Exercise data:
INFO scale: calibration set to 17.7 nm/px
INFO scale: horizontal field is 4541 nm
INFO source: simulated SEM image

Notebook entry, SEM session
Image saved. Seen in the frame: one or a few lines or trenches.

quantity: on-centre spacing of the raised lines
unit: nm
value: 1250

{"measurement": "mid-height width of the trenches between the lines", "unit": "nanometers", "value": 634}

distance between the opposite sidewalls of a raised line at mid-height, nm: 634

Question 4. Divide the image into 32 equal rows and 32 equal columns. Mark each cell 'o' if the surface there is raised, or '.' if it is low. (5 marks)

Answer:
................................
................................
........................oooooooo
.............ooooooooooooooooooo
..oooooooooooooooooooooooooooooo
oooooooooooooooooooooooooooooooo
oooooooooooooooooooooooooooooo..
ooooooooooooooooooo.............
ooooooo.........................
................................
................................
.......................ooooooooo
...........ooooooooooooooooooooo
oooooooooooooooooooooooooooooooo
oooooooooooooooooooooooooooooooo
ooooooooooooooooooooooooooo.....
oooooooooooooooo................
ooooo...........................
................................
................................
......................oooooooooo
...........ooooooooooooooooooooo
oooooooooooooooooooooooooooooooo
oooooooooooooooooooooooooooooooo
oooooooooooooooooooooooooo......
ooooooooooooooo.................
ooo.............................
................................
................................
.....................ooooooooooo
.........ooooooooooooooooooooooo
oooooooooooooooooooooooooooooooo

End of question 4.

Work instruction: Could you reproduce, exactly, every line above from the line with "INFO scale: horizontal field is 4541 nm" to the line with "distance between the", and no other line? Both ends count.

Answer box:
INFO scale: horizontal field is 4541 nm
INFO source: simulated SEM image

Notebook entry, SEM session
Image saved. Seen in the frame: one or a few lines or trenches.

quantity: on-centre spacing of the raised lines
unit: nm
value: 1250

{"measurement": "mid-height width of the trenches between the lines", "unit": "nanometers", "value": 634}

distance between the opposite sidewalls of a raised line at mid-height, nm: 634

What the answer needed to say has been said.